* **DATA FOR ANALYSIS**
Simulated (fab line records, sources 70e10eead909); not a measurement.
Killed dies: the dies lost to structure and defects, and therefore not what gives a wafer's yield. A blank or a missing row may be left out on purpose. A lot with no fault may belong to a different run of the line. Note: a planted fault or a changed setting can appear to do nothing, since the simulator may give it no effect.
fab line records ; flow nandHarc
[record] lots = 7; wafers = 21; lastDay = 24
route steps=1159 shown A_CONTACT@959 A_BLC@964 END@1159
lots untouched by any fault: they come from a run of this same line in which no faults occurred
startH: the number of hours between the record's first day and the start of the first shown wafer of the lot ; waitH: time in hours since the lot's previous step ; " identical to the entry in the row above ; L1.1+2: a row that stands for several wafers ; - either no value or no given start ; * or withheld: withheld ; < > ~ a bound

* **TASK ITEM**
In the entries above, find the line with "route steps=1159 shown" and the line with "lots untouched by", then restate word for word both of them and every line between, with nothing more.

* **WRITTEN REPLY**
route steps=1159 shown A_CONTACT@959 A_BLC@964 END@1159
lots untouched by any fault: they come from a run of this same line in which no faults occurred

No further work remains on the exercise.